_Recorded information:_
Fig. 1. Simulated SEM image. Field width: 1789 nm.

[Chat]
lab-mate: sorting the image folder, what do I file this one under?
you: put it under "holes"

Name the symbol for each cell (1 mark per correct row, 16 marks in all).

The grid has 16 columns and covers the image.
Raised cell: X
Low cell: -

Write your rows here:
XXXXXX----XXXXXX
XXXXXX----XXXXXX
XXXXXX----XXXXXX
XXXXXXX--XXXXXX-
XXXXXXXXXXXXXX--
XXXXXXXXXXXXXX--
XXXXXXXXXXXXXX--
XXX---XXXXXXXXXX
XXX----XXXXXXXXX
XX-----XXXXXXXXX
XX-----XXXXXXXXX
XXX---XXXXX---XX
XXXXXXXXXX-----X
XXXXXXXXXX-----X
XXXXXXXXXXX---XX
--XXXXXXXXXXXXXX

_Exercise:_ Would you please repeat exactly the lines above, starting at the line with "Write your rows" and stopping at the line with "XXXXXXXXXXX---XX", both included?

_Written reply:_
Write your rows here:
XXXXXX----XXXXXX
XXXXXX----XXXXXX
XXXXXX----XXXXXX
XXXXXXX--XXXXXX-
XXXXXXXXXXXXXX--
XXXXXXXXXXXXXX--
XXXXXXXXXXXXXX--
XXX---XXXXXXXXXX
XXX----XXXXXXXXX
XX-----XXXXXXXXX
XX-----XXXXXXXXX
XXX---XXXXX---XX
XXXXXXXXXX-----X
XXXXXXXXXX-----X
XXXXXXXXXXX---XX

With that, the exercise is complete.